ACTIVITY. Would you write out, word for word, each line of the records below from the top through the one holding "S2: pressure of the wafer on the pad; psi"?

DATA SHOWN.
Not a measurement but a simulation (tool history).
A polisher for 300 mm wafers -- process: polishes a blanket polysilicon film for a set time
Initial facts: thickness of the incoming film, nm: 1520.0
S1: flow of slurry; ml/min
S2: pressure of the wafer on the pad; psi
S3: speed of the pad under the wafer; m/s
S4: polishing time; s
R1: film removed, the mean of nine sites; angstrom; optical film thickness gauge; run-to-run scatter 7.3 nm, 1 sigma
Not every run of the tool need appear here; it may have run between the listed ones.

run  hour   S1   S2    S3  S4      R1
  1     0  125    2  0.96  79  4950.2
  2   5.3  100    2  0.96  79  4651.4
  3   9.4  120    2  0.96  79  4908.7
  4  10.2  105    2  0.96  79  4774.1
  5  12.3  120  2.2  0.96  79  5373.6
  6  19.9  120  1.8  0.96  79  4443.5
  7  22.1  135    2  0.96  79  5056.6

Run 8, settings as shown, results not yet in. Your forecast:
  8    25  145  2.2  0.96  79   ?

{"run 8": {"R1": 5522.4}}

RESPONSE BOX.
Not a measurement but a simulation (tool history).
A polisher for 300 mm wafers -- process: polishes a blanket polysilicon film for a set time
Initial facts: thickness of the incoming film, nm: 1520.0
S1: flow of slurry; ml/min
S2: pressure of the wafer on the pad; psi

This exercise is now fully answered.